- **Work order**
Take the records below and set them down exactly, so that every line matches the original.

______
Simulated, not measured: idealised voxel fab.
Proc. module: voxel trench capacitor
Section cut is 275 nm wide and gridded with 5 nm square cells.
______

- **Answer space**
Simulated, not measured: idealised voxel fab.
Proc. module: voxel trench capacitor
Section cut is 275 nm wide and gridded with 5 nm square cells.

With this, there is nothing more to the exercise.